[Action item]
Your output should be the lines from the start of the data through the line containing "16 op DIRECTIONAL_DEP", exactly and nothing more.

□ □ □

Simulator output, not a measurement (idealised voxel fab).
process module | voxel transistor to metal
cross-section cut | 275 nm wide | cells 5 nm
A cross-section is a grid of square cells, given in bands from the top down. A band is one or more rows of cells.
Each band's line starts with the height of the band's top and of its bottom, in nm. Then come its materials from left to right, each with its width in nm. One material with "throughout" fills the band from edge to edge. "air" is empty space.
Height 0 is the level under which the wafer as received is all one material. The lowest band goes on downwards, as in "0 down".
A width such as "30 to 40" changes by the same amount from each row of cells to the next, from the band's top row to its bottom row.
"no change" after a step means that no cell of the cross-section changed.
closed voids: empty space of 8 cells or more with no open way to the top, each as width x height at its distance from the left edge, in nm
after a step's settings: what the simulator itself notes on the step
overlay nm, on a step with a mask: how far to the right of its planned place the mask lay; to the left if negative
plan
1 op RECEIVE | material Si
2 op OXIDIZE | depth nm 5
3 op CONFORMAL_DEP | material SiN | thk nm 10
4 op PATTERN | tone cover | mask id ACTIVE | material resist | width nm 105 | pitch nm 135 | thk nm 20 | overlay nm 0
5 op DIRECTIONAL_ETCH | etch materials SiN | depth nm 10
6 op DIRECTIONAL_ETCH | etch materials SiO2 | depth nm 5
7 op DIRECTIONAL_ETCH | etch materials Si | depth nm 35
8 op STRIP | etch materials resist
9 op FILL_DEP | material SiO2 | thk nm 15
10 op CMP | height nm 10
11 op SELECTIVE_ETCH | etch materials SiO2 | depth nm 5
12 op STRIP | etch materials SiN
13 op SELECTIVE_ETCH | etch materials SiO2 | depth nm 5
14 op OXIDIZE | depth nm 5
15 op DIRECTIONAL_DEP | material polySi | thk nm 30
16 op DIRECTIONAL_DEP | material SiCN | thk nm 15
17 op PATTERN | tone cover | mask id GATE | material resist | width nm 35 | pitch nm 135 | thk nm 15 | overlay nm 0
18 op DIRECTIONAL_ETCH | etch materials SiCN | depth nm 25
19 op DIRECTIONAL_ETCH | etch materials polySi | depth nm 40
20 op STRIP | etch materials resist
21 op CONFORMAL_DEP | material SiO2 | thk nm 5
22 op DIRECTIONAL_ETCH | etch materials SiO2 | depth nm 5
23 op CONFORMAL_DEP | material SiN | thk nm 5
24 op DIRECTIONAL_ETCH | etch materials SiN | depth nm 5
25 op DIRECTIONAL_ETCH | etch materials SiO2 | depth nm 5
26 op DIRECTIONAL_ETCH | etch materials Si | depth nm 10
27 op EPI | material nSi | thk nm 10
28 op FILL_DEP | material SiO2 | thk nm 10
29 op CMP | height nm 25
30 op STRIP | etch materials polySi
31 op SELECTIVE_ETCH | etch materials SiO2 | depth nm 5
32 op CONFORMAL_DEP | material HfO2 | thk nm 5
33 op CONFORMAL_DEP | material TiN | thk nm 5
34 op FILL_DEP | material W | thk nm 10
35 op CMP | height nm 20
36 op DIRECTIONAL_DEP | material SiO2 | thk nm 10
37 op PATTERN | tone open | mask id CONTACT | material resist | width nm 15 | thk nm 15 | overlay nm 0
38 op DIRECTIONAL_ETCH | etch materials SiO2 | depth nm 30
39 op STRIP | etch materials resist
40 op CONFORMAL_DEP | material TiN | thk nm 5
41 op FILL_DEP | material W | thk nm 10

□ □ □

[Exercise solution]
Simulator output, not a measurement (idealised voxel fab).
process module | voxel transistor to metal
cross-section cut | 275 nm wide | cells 5 nm
A cross-section is a grid of square cells, given in bands from the top down. A band is one or more rows of cells.
Each band's line starts with the height of the band's top and of its bottom, in nm. Then come its materials from left to right, each with its width in nm. One material with "throughout" fills the band from edge to edge. "air" is empty space.
Height 0 is the level under which the wafer as received is all one material. The lowest band goes on downwards, as in "0 down".
A width such as "30 to 40" changes by the same amount from each row of cells to the next, from the band's top row to its bottom row.
"no change" after a step means that no cell of the cross-section changed.
closed voids: empty space of 8 cells or more with no open way to the top, each as width x height at its distance from the left edge, in nm
after a step's settings: what the simulator itself notes on the step
overlay nm, on a step with a mask: how far to the right of its planned place the mask lay; to the left if negative
plan
1 op RECEIVE | material Si
2 op OXIDIZE | depth nm 5
3 op CONFORMAL_DEP | material SiN | thk nm 10
4 op PATTERN | tone cover | mask id ACTIVE | material resist | width nm 105 | pitch nm 135 | thk nm 20 | overlay nm 0
5 op DIRECTIONAL_ETCH | etch materials SiN | depth nm 10
6 op DIRECTIONAL_ETCH | etch materials SiO2 | depth nm 5
7 op DIRECTIONAL_ETCH | etch materials Si | depth nm 35
8 op STRIP | etch materials resist
9 op FILL_DEP | material SiO2 | thk nm 15
10 op CMP | height nm 10
11 op SELECTIVE_ETCH | etch materials SiO2 | depth nm 5
12 op STRIP | etch materials SiN
13 op SELECTIVE_ETCH | etch materials SiO2 | depth nm 5
14 op OXIDIZE | depth nm 5
15 op DIRECTIONAL_DEP | material polySi | thk nm 30
16 op DIRECTIONAL_DEP | material SiCN | thk nm 15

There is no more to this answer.